### Excerpted records:
_____

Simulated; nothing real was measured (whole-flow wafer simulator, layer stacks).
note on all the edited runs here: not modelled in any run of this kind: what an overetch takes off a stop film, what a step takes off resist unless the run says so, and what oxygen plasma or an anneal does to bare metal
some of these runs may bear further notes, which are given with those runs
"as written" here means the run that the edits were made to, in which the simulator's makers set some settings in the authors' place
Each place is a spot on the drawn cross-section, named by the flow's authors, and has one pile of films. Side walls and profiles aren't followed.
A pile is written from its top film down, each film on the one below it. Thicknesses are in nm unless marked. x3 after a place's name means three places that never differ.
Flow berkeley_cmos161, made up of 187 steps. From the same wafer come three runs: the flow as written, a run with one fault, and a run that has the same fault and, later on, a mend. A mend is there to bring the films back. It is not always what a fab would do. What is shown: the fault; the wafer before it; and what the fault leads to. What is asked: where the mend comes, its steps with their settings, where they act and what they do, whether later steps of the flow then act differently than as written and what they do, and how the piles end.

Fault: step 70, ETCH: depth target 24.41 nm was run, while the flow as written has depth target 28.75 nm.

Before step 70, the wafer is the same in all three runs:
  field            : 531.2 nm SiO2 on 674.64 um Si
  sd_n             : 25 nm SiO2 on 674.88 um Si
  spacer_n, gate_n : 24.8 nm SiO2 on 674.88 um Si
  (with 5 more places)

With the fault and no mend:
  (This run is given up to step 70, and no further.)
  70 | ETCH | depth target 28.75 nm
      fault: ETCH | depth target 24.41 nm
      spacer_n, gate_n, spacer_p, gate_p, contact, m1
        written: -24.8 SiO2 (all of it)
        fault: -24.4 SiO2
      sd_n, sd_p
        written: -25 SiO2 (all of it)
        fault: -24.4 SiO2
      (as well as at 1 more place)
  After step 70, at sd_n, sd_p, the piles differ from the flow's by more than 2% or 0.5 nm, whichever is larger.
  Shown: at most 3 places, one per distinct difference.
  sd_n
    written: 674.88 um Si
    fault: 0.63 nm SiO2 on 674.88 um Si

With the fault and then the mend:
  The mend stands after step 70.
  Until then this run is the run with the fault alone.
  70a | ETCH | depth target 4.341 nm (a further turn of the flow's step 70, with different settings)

_____

From the records above, retype only the lines starting at the line that contains "(as well as at 1 more place)" and ending at the line that contains "With the fault and then", both included.

### Answer box:
      (as well as at 1 more place)
  After step 70, at sd_n, sd_p, the piles differ from the flow's by more than 2% or 0.5 nm, whichever is larger.
  Shown: at most 3 places, one per distinct difference.
  sd_n
    written: 674.88 um Si
    fault: 0.63 nm SiO2 on 674.88 um Si

With the fault and then the mend:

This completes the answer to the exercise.